The data
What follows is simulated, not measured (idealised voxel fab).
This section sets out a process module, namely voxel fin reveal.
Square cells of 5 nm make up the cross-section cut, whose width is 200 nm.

Assignment
Every entry is to be repeated precisely as it stands.

Task output
What follows is simulated, not measured (idealised voxel fab).
This section sets out a process module, namely voxel fin reveal.
Square cells of 5 nm make up the cross-section cut, whose width is 200 nm.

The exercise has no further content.